The entries that follow include a run beginning at the line with "10) DIRECTIONAL_DEP (material" and ending at the line with "16) STRIP (etch materials aC)"; restate that run word for word and leave the rest out.

__________

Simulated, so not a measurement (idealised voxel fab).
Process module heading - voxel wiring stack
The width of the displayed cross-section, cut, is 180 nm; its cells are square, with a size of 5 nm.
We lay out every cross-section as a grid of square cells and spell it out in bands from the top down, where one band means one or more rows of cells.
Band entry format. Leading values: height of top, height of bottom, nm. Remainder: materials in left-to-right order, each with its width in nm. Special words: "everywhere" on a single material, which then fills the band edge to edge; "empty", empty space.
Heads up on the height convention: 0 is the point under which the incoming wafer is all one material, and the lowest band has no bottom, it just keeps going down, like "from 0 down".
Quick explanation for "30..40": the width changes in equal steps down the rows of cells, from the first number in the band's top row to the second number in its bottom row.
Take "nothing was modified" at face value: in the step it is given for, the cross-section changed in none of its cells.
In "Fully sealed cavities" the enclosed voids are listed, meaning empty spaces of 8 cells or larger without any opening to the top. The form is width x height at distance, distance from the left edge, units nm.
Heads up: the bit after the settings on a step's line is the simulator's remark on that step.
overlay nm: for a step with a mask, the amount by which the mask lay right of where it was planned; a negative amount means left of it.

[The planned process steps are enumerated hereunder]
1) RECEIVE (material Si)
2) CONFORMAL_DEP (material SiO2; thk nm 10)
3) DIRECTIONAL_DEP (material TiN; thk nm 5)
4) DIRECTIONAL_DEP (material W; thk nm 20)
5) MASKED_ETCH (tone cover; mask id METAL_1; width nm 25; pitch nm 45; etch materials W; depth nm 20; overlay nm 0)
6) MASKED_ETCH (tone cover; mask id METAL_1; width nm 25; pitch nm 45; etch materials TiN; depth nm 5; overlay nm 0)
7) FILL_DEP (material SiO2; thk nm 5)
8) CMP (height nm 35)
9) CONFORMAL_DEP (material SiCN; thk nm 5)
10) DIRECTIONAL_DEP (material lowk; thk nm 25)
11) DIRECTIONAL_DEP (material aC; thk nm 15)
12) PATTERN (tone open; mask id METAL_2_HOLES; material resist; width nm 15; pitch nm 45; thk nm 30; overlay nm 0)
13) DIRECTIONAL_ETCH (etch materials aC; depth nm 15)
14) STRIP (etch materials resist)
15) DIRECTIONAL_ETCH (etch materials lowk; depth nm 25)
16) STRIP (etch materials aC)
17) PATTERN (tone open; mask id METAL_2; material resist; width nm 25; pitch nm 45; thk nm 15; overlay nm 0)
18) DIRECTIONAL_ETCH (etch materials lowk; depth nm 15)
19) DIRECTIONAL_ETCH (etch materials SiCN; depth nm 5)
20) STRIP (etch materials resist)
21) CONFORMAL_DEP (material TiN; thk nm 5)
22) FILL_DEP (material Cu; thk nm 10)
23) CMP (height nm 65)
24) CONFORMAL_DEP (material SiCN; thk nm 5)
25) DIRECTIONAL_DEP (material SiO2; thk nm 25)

__________

Answer space:
10) DIRECTIONAL_DEP (material lowk; thk nm 25)
11) DIRECTIONAL_DEP (material aC; thk nm 15)
12) PATTERN (tone open; mask id METAL_2_HOLES; material resist; width nm 15; pitch nm 45; thk nm 30; overlay nm 0)
13) DIRECTIONAL_ETCH (etch materials aC; depth nm 15)
14) STRIP (etch materials resist)
15) DIRECTIONAL_ETCH (etch materials lowk; depth nm 25)
16) STRIP (etch materials aC)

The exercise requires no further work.